* Listed records *
* * * *

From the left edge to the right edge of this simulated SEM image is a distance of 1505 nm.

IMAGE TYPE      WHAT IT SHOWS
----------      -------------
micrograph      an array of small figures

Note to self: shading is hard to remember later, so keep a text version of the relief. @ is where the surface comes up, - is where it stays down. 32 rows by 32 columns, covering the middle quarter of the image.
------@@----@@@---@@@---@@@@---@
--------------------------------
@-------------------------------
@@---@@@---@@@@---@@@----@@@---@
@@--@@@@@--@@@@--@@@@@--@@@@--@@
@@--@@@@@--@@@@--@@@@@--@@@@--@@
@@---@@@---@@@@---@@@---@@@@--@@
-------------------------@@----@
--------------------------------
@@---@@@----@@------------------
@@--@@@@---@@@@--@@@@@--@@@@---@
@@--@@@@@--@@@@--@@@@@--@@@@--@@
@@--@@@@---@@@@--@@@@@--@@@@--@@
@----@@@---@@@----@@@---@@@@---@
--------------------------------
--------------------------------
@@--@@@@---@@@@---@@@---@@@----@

* * * *

* Requirement *
Restate the records above in full, keeping each line exactly as it stands.

* Task solution *
From the left edge to the right edge of this simulated SEM image is a distance of 1505 nm.

IMAGE TYPE      WHAT IT SHOWS
----------      -------------
micrograph      an array of small figures

Note to self: shading is hard to remember later, so keep a text version of the relief. @ is where the surface comes up, - is where it stays down. 32 rows by 32 columns, covering the middle quarter of the image.
------@@----@@@---@@@---@@@@---@
--------------------------------
@-------------------------------
@@---@@@---@@@@---@@@----@@@---@
@@--@@@@@--@@@@--@@@@@--@@@@--@@
@@--@@@@@--@@@@--@@@@@--@@@@--@@
@@---@@@---@@@@---@@@---@@@@--@@
-------------------------@@----@
--------------------------------
@@---@@@----@@------------------
@@--@@@@---@@@@--@@@@@--@@@@---@
@@--@@@@@--@@@@--@@@@@--@@@@--@@
@@--@@@@---@@@@--@@@@@--@@@@--@@
@----@@@---@@@----@@@---@@@@---@
--------------------------------
--------------------------------
@@--@@@@---@@@@---@@@---@@@----@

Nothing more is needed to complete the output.